EXCERPTED DATA START

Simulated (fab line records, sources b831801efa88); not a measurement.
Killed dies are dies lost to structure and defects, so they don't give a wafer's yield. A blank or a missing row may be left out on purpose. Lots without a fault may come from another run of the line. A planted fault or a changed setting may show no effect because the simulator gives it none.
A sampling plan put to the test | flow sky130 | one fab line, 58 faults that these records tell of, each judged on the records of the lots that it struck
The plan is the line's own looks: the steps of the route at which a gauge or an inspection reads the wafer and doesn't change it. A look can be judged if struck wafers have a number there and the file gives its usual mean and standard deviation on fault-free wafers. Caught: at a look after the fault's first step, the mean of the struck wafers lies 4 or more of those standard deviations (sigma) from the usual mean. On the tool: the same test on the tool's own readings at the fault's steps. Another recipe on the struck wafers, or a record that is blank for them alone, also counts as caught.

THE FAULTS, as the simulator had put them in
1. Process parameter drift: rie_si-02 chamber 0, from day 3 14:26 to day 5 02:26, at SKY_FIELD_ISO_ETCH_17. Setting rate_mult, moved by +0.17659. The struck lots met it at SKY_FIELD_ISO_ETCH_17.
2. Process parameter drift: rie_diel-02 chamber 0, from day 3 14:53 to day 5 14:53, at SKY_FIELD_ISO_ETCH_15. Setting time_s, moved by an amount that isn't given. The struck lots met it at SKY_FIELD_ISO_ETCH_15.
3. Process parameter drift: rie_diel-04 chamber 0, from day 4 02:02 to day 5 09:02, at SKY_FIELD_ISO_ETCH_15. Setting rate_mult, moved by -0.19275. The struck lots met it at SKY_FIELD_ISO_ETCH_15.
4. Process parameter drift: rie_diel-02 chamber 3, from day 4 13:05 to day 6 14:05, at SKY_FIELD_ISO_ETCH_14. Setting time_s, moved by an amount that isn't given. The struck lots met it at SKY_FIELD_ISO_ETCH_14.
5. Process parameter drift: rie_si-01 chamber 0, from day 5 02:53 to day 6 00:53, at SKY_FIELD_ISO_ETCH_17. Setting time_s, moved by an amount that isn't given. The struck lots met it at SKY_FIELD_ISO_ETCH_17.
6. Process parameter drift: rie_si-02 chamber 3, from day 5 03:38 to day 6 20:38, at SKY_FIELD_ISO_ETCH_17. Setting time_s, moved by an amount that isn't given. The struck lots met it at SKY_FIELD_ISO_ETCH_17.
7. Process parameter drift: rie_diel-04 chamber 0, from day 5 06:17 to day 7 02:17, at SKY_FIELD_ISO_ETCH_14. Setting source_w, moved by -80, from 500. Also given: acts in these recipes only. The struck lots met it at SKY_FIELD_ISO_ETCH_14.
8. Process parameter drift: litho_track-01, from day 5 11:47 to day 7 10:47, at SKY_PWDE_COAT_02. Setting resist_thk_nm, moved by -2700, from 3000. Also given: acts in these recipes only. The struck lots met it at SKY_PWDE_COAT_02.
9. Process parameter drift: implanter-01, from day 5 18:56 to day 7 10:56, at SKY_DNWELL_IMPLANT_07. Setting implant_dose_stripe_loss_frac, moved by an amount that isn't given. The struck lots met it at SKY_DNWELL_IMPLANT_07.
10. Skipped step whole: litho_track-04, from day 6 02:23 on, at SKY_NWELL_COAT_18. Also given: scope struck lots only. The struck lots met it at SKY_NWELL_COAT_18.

EXCERPTED DATA END

• [BRIEF]: Copy the entries above exactly, but only from the line holding "5. Process parameter" through the line holding "6. Process parameter", both included.

• [WRITTEN SOLUTION]:
5. Process parameter drift: rie_si-01 chamber 0, from day 5 02:53 to day 6 00:53, at SKY_FIELD_ISO_ETCH_17. Setting time_s, moved by an amount that isn't given. The struck lots met it at SKY_FIELD_ISO_ETCH_17.
6. Process parameter drift: rie_si-02 chamber 3, from day 5 03:38 to day 6 20:38, at SKY_FIELD_ISO_ETCH_17. Setting time_s, moved by an amount that isn't given. The struck lots met it at SKY_FIELD_ISO_ETCH_17.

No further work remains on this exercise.